Only the lines from the top of the data through the one with "Section cut is" are to be written out, each exactly as it stands.

--- START ---
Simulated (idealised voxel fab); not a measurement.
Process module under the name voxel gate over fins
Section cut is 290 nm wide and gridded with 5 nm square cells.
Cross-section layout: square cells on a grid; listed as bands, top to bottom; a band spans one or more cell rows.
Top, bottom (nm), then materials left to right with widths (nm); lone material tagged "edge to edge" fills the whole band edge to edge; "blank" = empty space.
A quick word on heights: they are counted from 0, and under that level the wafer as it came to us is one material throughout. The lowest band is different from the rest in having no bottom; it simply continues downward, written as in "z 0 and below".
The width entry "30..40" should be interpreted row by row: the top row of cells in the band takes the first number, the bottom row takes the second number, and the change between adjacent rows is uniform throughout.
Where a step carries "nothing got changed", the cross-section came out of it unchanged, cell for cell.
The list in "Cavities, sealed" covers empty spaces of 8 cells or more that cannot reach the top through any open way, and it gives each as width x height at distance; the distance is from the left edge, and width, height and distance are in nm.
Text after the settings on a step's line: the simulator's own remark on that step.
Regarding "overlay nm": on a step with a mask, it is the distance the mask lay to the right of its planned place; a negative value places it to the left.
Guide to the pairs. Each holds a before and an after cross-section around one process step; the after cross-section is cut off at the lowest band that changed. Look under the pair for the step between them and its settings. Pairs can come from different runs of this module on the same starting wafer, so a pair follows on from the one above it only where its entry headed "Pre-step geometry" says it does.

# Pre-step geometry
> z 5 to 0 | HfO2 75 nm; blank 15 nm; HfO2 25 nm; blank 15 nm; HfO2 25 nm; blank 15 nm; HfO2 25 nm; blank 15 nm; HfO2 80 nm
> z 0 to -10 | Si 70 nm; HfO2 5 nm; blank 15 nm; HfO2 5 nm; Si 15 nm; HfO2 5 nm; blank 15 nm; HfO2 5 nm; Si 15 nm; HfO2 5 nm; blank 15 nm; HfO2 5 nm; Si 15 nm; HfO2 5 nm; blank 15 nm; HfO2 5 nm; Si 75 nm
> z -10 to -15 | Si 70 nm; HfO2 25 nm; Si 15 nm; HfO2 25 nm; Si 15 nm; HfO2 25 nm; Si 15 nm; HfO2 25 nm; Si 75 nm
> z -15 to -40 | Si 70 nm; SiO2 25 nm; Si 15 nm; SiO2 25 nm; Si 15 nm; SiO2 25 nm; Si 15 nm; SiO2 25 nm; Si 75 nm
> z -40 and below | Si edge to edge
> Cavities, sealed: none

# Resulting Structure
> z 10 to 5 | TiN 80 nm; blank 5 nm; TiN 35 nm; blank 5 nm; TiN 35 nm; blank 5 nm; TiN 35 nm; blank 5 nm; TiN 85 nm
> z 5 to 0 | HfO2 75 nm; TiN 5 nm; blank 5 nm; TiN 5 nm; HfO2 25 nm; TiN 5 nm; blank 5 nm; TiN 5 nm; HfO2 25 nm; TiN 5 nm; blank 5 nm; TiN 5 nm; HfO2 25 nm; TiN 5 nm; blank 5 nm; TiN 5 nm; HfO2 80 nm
--- END ---

- [RESPONSE BOX]
Simulated (idealised voxel fab); not a measurement.
Process module under the name voxel gate over fins
Section cut is 290 nm wide and gridded with 5 nm square cells.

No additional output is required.